━━━━━━━━━━━━━━━━

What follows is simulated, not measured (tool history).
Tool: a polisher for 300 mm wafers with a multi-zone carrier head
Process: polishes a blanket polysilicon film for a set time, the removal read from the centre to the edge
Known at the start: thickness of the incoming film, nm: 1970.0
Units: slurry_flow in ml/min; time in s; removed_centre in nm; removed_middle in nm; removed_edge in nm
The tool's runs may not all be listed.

━━━━━━━━━━━━━━━━

Work request => The data above should be copied exactly, with no line omitted.

Your response =>
What follows is simulated, not measured (tool history).
Tool: a polisher for 300 mm wafers with a multi-zone carrier head
Process: polishes a blanket polysilicon film for a set time, the removal read from the centre to the edge
Known at the start: thickness of the incoming film, nm: 1970.0
Units: slurry_flow in ml/min; time in s; removed_centre in nm; removed_middle in nm; removed_edge in nm
The tool's runs may not all be listed.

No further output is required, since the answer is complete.